*WORK ORDER*
Only one stretch of the data below should be repeated: the lines from the line containing "The cross-sections in" through the line containing "Heights are reckoned", inclusive, exactly as they are.

*DATASET CONTENT*
▼

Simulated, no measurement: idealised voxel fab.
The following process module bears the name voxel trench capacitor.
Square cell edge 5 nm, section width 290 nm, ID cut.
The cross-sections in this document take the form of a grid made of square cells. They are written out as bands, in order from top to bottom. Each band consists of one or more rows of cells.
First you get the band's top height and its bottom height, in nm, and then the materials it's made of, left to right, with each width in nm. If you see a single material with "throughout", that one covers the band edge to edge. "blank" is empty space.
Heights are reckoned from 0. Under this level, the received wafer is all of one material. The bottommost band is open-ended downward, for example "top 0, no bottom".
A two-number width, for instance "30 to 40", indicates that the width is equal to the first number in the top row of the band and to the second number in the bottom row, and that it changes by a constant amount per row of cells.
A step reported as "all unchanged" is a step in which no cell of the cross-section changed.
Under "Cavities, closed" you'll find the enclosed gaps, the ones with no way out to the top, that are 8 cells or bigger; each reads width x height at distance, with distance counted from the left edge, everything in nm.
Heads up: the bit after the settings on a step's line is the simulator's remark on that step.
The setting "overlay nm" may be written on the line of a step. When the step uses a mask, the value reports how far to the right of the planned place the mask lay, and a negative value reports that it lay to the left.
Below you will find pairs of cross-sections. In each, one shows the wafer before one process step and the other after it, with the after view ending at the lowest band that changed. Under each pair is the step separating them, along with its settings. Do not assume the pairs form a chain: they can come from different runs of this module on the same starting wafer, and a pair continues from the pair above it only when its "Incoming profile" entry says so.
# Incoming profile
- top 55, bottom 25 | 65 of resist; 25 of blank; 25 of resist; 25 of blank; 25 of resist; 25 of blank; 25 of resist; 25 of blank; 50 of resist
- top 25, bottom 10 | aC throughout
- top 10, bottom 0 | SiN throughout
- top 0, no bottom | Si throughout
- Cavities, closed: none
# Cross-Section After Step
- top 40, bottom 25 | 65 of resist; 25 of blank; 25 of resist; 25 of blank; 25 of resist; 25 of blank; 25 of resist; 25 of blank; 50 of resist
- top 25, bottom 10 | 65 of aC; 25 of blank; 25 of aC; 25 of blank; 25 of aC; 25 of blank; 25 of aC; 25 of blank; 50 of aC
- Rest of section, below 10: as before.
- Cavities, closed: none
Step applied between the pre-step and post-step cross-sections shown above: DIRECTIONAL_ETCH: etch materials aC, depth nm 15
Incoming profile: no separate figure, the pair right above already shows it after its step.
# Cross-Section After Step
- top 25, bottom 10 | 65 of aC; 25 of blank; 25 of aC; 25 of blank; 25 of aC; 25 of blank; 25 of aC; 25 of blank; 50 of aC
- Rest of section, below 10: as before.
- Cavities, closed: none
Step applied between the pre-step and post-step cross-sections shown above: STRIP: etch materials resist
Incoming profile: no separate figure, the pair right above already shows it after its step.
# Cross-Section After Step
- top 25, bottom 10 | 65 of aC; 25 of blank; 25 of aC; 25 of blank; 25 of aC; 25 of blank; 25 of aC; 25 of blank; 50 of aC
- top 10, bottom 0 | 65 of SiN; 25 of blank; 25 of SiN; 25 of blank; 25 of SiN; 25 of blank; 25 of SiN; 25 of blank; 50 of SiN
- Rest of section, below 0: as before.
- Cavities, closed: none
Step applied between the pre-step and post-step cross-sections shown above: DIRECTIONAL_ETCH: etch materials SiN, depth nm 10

▲

*YOUR SOLUTION*
The cross-sections in this document take the form of a grid made of square cells. They are written out as bands, in order from top to bottom. Each band consists of one or more rows of cells.
First you get the band's top height and its bottom height, in nm, and then the materials it's made of, left to right, with each width in nm. If you see a single material with "throughout", that one covers the band edge to edge. "blank" is empty space.
Heights are reckoned from 0. Under this level, the received wafer is all of one material. The bottommost band is open-ended downward, for example "top 0, no bottom".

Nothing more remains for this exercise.